> _WORK TASK_
A verbatim copy of the data below is the required output.

> _DATA RECORDS_
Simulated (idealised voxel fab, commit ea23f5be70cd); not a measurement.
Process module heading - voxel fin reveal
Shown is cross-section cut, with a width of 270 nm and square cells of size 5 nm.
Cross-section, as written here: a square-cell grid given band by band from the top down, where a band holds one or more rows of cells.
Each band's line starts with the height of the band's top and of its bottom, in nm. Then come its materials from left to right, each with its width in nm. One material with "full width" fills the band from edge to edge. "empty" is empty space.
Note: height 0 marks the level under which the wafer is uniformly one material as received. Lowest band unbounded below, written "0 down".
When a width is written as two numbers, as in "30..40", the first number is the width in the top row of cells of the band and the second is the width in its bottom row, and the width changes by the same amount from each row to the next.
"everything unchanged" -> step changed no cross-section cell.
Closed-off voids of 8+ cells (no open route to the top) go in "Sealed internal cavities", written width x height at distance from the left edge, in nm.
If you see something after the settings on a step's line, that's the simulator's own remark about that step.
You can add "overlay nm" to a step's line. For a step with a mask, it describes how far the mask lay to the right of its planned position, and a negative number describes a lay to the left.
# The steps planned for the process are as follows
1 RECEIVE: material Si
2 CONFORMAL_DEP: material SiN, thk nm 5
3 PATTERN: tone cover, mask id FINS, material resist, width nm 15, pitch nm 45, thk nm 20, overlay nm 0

> _WRITTEN ANSWER_
Simulated (idealised voxel fab, commit ea23f5be70cd); not a measurement.
Process module heading - voxel fin reveal
Shown is cross-section cut, with a width of 270 nm and square cells of size 5 nm.
Cross-section, as written here: a square-cell grid given band by band from the top down, where a band holds one or more rows of cells.
Each band's line starts with the height of the band's top and of its bottom, in nm. Then come its materials from left to right, each with its width in nm. One material with "full width" fills the band from edge to edge. "empty" is empty space.
Note: height 0 marks the level under which the wafer is uniformly one material as received. Lowest band unbounded below, written "0 down".
When a width is written as two numbers, as in "30..40", the first number is the width in the top row of cells of the band and the second is the width in its bottom row, and the width changes by the same amount from each row to the next.
"everything unchanged" -> step changed no cross-section cell.
Closed-off voids of 8+ cells (no open route to the top) go in "Sealed internal cavities", written width x height at distance from the left edge, in nm.
If you see something after the settings on a step's line, that's the simulator's own remark about that step.
You can add "overlay nm" to a step's line. For a step with a mask, it describes how far the mask lay to the right of its planned position, and a negative number describes a lay to the left.
# The steps planned for the process are as follows
1 RECEIVE: material Si
2 CONFORMAL_DEP: material SiN, thk nm 5
3 PATTERN: tone cover, mask id FINS, material resist, width nm 15, pitch nm 45, thk nm 20, overlay nm 0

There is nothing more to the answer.